*WORK TASK:* Down to the last line, print the material below verbatim.

*SOURCE DATA:*
--------------------------------------------------

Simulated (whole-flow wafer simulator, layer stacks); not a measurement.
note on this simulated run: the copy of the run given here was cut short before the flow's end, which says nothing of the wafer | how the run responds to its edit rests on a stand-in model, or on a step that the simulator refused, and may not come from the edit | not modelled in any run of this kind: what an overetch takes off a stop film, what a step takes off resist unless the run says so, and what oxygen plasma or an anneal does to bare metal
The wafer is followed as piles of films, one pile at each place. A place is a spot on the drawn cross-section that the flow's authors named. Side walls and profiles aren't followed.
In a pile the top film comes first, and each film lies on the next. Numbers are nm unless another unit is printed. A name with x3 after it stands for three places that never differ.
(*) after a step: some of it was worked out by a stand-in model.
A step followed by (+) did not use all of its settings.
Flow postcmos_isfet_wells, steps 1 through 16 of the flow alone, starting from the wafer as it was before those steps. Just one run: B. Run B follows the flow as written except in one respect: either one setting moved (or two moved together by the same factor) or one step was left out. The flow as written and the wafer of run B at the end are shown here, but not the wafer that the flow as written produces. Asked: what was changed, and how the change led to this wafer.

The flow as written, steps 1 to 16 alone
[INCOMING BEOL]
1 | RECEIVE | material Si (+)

--------------------------------------------------

*RESPONSE:*
Simulated (whole-flow wafer simulator, layer stacks); not a measurement.
note on this simulated run: the copy of the run given here was cut short before the flow's end, which says nothing of the wafer | how the run responds to its edit rests on a stand-in model, or on a step that the simulator refused, and may not come from the edit | not modelled in any run of this kind: what an overetch takes off a stop film, what a step takes off resist unless the run says so, and what oxygen plasma or an anneal does to bare metal
The wafer is followed as piles of films, one pile at each place. A place is a spot on the drawn cross-section that the flow's authors named. Side walls and profiles aren't followed.
In a pile the top film comes first, and each film lies on the next. Numbers are nm unless another unit is printed. A name with x3 after it stands for three places that never differ.
(*) after a step: some of it was worked out by a stand-in model.
A step followed by (+) did not use all of its settings.
Flow postcmos_isfet_wells, steps 1 through 16 of the flow alone, starting from the wafer as it was before those steps. Just one run: B. Run B follows the flow as written except in one respect: either one setting moved (or two moved together by the same factor) or one step was left out. The flow as written and the wafer of run B at the end are shown here, but not the wafer that the flow as written produces. Asked: what was changed, and how the change led to this wafer.

The flow as written, steps 1 to 16 alone
[INCOMING BEOL]
1 | RECEIVE | material Si (+)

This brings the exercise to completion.